TASK ITEM
Line by line, copy the material that follows without leaving anything out.

═══ ENTRIES PROVIDED ═══
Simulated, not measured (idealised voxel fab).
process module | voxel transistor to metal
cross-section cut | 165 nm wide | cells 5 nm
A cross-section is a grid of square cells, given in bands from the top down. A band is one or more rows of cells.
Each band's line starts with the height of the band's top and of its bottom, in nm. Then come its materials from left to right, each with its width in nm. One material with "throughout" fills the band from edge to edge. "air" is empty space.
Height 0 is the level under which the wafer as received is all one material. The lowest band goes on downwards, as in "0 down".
═══

WORKED SOLUTION
Simulated, not measured (idealised voxel fab).
process module | voxel transistor to metal
cross-section cut | 165 nm wide | cells 5 nm
A cross-section is a grid of square cells, given in bands from the top down. A band is one or more rows of cells.
Each band's line starts with the height of the band's top and of its bottom, in nm. Then come its materials from left to right, each with its width in nm. One material with "throughout" fills the band from edge to edge. "air" is empty space.
Height 0 is the level under which the wafer as received is all one material. The lowest band goes on downwards, as in "0 down".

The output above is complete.